» Requirement: Entries follow. Set all of them down as they stand.

- - -

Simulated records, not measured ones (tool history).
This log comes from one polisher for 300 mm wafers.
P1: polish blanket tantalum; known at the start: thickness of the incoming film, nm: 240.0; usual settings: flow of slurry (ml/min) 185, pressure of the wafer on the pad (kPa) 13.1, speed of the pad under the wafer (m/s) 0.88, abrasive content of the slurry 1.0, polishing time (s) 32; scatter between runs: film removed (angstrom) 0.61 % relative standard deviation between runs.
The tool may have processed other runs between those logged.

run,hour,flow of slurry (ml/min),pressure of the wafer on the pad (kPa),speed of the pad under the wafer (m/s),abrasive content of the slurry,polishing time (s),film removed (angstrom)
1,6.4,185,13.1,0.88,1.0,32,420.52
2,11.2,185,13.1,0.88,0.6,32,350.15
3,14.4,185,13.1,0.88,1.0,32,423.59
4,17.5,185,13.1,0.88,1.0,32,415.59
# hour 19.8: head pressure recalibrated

- - -

» Written solution:
Simulated records, not measured ones (tool history).
This log comes from one polisher for 300 mm wafers.
P1: polish blanket tantalum; known at the start: thickness of the incoming film, nm: 240.0; usual settings: flow of slurry (ml/min) 185, pressure of the wafer on the pad (kPa) 13.1, speed of the pad under the wafer (m/s) 0.88, abrasive content of the slurry 1.0, polishing time (s) 32; scatter between runs: film removed (angstrom) 0.61 % relative standard deviation between runs.
The tool may have processed other runs between those logged.

run,hour,flow of slurry (ml/min),pressure of the wafer on the pad (kPa),speed of the pad under the wafer (m/s),abrasive content of the slurry,polishing time (s),film removed (angstrom)
1,6.4,185,13.1,0.88,1.0,32,420.52
2,11.2,185,13.1,0.88,0.6,32,350.15
3,14.4,185,13.1,0.88,1.0,32,423.59
4,17.5,185,13.1,0.88,1.0,32,415.59
# hour 19.8: head pressure recalibrated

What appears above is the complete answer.